Information provided:
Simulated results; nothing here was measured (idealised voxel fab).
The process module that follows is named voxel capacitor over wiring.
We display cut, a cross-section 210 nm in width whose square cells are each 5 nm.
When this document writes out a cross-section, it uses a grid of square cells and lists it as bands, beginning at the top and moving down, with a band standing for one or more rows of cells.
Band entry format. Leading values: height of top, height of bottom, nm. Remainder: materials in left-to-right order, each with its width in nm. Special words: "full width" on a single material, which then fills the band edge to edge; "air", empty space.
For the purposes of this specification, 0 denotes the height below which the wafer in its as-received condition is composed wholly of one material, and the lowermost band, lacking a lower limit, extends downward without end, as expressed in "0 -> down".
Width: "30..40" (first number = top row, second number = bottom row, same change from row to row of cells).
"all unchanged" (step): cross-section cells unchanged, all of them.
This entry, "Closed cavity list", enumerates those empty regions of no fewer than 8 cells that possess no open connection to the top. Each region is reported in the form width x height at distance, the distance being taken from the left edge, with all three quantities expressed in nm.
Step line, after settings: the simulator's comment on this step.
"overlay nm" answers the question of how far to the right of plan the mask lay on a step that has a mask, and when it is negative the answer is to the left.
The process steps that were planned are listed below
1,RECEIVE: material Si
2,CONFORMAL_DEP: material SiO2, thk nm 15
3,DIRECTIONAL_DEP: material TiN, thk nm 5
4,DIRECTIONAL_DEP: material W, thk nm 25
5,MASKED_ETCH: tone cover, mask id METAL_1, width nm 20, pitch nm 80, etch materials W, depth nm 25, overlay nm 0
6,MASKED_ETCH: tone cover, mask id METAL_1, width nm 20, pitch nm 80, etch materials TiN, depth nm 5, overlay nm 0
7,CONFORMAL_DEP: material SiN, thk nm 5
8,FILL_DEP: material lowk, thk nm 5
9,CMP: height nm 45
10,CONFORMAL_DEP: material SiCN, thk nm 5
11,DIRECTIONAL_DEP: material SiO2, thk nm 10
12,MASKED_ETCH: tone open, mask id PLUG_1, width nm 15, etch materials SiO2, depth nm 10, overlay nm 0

Requirement: Print only the lines that run from the start of the listing to the line bearing "When this document"; please keep the first line and that last one, exactly as they appear.

Task result:
Simulated results; nothing here was measured (idealised voxel fab).
The process module that follows is named voxel capacitor over wiring.
We display cut, a cross-section 210 nm in width whose square cells are each 5 nm.
When this document writes out a cross-section, it uses a grid of square cells and lists it as bands, beginning at the top and moving down, with a band standing for one or more rows of cells.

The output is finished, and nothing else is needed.